* [TASK ITEM]:
Each record below must be returned exactly as shown.

* [INPUT DATA]:
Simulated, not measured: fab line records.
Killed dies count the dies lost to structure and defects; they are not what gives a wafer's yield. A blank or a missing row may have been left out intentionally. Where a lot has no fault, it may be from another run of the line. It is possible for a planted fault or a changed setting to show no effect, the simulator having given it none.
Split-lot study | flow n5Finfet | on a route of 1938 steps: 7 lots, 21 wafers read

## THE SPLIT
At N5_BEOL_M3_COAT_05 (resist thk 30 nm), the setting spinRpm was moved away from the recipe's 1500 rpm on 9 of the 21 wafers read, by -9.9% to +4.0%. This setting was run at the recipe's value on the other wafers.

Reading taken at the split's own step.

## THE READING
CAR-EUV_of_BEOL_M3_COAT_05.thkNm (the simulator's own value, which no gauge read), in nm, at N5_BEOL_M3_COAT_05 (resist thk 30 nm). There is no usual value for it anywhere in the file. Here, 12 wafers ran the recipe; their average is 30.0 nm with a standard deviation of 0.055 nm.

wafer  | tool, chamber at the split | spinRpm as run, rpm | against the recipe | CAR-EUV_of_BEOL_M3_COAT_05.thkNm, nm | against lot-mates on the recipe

* [WRITTEN RESPONSE]:
Simulated, not measured: fab line records.
Killed dies count the dies lost to structure and defects; they are not what gives a wafer's yield. A blank or a missing row may have been left out intentionally. Where a lot has no fault, it may be from another run of the line. It is possible for a planted fault or a changed setting to show no effect, the simulator having given it none.
Split-lot study | flow n5Finfet | on a route of 1938 steps: 7 lots, 21 wafers read

## THE SPLIT
At N5_BEOL_M3_COAT_05 (resist thk 30 nm), the setting spinRpm was moved away from the recipe's 1500 rpm on 9 of the 21 wafers read, by -9.9% to +4.0%. This setting was run at the recipe's value on the other wafers.

Reading taken at the split's own step.

## THE READING
CAR-EUV_of_BEOL_M3_COAT_05.thkNm (the simulator's own value, which no gauge read), in nm, at N5_BEOL_M3_COAT_05 (resist thk 30 nm). There is no usual value for it anywhere in the file. Here, 12 wafers ran the recipe; their average is 30.0 nm with a standard deviation of 0.055 nm.

wafer  | tool, chamber at the split | spinRpm as run, rpm | against the recipe | CAR-EUV_of_BEOL_M3_COAT_05.thkNm, nm | against lot-mates on the recipe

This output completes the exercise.